§ Excerpted records:
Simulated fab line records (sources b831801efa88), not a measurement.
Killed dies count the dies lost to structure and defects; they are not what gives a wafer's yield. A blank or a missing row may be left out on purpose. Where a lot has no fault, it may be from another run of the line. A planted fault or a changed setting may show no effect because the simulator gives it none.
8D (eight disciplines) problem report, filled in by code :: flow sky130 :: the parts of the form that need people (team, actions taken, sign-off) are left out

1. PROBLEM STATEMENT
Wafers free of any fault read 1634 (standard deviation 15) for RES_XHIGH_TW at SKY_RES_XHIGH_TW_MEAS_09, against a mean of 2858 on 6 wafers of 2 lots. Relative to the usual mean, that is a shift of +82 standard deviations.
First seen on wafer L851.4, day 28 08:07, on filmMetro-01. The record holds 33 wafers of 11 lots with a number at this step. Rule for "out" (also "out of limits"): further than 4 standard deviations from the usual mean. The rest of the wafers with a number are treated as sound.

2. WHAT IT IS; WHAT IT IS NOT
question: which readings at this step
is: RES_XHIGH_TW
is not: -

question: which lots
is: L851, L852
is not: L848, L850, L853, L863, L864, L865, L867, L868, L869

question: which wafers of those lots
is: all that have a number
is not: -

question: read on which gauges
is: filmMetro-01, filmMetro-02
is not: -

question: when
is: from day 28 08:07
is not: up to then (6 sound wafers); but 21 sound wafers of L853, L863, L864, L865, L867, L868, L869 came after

§ Task item: Could you retype every line of the data exactly?

§ Response area:
Simulated fab line records (sources b831801efa88), not a measurement.
Killed dies count the dies lost to structure and defects; they are not what gives a wafer's yield. A blank or a missing row may be left out on purpose. Where a lot has no fault, it may be from another run of the line. A planted fault or a changed setting may show no effect because the simulator gives it none.
8D (eight disciplines) problem report, filled in by code :: flow sky130 :: the parts of the form that need people (team, actions taken, sign-off) are left out

1. PROBLEM STATEMENT
Wafers free of any fault read 1634 (standard deviation 15) for RES_XHIGH_TW at SKY_RES_XHIGH_TW_MEAS_09, against a mean of 2858 on 6 wafers of 2 lots. Relative to the usual mean, that is a shift of +82 standard deviations.
First seen on wafer L851.4, day 28 08:07, on filmMetro-01. The record holds 33 wafers of 11 lots with a number at this step. Rule for "out" (also "out of limits"): further than 4 standard deviations from the usual mean. The rest of the wafers with a number are treated as sound.

2. WHAT IT IS; WHAT IT IS NOT
question: which readings at this step
is: RES_XHIGH_TW
is not: -

question: which lots
is: L851, L852
is not: L848, L850, L853, L863, L864, L865, L867, L868, L869

question: which wafers of those lots
is: all that have a number
is not: -

question: read on which gauges
is: filmMetro-01, filmMetro-02
is not: -

question: when
is: from day 28 08:07
is not: up to then (6 sound wafers); but 21 sound wafers of L853, L863, L864, L865, L867, L868, L869 came after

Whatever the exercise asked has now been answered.